PROVIDED DATA
*-*-*

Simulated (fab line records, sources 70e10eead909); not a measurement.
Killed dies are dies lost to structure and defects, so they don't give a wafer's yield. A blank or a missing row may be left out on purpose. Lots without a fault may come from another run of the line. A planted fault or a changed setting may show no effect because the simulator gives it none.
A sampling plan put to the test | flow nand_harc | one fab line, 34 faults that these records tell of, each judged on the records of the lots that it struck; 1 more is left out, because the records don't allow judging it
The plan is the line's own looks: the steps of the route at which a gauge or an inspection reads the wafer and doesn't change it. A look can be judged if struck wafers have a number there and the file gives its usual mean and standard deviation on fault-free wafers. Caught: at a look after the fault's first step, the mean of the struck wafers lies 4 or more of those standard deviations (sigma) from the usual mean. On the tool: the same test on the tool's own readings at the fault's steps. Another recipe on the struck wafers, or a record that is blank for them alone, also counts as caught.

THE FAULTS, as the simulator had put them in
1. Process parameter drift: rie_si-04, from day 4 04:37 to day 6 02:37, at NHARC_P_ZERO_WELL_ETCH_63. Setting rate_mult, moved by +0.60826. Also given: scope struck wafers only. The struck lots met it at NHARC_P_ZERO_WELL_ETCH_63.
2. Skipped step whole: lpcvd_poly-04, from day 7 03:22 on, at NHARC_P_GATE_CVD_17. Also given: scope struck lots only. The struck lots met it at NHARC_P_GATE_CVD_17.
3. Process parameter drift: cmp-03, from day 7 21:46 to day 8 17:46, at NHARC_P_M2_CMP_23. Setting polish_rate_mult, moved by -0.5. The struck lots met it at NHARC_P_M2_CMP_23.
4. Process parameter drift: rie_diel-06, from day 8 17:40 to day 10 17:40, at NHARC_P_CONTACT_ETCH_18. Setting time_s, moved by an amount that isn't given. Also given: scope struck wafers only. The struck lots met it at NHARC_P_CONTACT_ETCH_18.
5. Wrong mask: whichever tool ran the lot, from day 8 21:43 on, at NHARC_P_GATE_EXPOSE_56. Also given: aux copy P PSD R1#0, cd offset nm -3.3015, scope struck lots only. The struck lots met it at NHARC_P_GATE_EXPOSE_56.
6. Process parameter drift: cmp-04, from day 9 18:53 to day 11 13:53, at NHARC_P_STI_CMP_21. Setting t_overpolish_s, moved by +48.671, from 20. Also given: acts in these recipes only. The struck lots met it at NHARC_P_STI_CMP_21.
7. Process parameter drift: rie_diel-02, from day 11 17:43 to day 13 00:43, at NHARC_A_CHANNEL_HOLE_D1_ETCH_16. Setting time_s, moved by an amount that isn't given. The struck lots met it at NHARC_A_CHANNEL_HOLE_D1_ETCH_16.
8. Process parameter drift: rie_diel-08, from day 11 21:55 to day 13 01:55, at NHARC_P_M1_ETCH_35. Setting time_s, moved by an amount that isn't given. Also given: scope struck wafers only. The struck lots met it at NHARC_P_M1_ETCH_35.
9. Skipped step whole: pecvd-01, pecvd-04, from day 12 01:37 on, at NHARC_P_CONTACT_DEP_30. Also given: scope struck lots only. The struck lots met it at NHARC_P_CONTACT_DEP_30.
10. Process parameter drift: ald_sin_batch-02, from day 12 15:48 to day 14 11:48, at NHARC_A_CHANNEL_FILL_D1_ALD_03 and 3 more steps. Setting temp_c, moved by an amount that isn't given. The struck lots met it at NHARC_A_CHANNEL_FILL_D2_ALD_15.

*-*-*

WORK INSTRUCTION
The reply should consist solely of the lines above from the one that has "Killed dies are" through the one that has "THE FAULTS, as the simulator had put them in", reproduced exactly.

TASK RESPONSE
Killed dies are dies lost to structure and defects, so they don't give a wafer's yield. A blank or a missing row may be left out on purpose. Lots without a fault may come from another run of the line. A planted fault or a changed setting may show no effect because the simulator gives it none.
A sampling plan put to the test | flow nand_harc | one fab line, 34 faults that these records tell of, each judged on the records of the lots that it struck; 1 more is left out, because the records don't allow judging it
The plan is the line's own looks: the steps of the route at which a gauge or an inspection reads the wafer and doesn't change it. A look can be judged if struck wafers have a number there and the file gives its usual mean and standard deviation on fault-free wafers. Caught: at a look after the fault's first step, the mean of the struck wafers lies 4 or more of those standard deviations (sigma) from the usual mean. On the tool: the same test on the tool's own readings at the fault's steps. Another recipe on the struck wafers, or a record that is blank for them alone, also counts as caught.

THE FAULTS, as the simulator had put them in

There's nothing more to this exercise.